::::

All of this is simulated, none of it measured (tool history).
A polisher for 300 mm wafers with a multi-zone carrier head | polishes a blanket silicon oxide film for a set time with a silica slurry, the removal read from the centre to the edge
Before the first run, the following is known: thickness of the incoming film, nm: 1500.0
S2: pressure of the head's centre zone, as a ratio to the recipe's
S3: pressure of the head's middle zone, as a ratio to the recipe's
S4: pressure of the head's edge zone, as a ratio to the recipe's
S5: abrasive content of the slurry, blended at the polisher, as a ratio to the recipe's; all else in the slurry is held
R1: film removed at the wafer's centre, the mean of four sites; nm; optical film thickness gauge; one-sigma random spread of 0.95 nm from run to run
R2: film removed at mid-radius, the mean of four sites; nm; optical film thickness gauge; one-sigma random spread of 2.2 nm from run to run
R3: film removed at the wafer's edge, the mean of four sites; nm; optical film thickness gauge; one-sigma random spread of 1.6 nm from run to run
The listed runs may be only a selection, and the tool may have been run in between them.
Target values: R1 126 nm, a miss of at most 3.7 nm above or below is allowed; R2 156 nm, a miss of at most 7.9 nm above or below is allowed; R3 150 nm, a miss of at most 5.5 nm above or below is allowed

::::

Exercise >> Using the entries shown above, reproduce verbatim the lines from the line bearing "A polisher for" to the line bearing "The listed runs", inclusive.

Task answer >>
A polisher for 300 mm wafers with a multi-zone carrier head | polishes a blanket silicon oxide film for a set time with a silica slurry, the removal read from the centre to the edge
Before the first run, the following is known: thickness of the incoming film, nm: 1500.0
S2: pressure of the head's centre zone, as a ratio to the recipe's
S3: pressure of the head's middle zone, as a ratio to the recipe's
S4: pressure of the head's edge zone, as a ratio to the recipe's
S5: abrasive content of the slurry, blended at the polisher, as a ratio to the recipe's; all else in the slurry is held
R1: film removed at the wafer's centre, the mean of four sites; nm; optical film thickness gauge; one-sigma random spread of 0.95 nm from run to run
R2: film removed at mid-radius, the mean of four sites; nm; optical film thickness gauge; one-sigma random spread of 2.2 nm from run to run
R3: film removed at the wafer's edge, the mean of four sites; nm; optical film thickness gauge; one-sigma random spread of 1.6 nm from run to run
The listed runs may be only a selection, and the tool may have been run in between them.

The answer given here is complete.